#### [ASSIGNMENT]
From the data below, set down exactly the lines between the one holding "<response>one or a" and the one holding "Prompt: State the", inclusive, and no others.

#### [EXTRACTED DATA]
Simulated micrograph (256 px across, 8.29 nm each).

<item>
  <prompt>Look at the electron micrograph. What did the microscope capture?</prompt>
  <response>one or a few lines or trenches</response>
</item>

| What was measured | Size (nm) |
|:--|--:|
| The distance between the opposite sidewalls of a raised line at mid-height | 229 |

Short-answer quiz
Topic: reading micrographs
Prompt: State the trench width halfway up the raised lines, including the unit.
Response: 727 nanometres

#### [WRITTEN ANSWER]
  <response>one or a few lines or trenches</response>
</item>

| What was measured | Size (nm) |
|:--|--:|
| The distance between the opposite sidewalls of a raised line at mid-height | 229 |

Short-answer quiz
Topic: reading micrographs
Prompt: State the trench width halfway up the raised lines, including the unit.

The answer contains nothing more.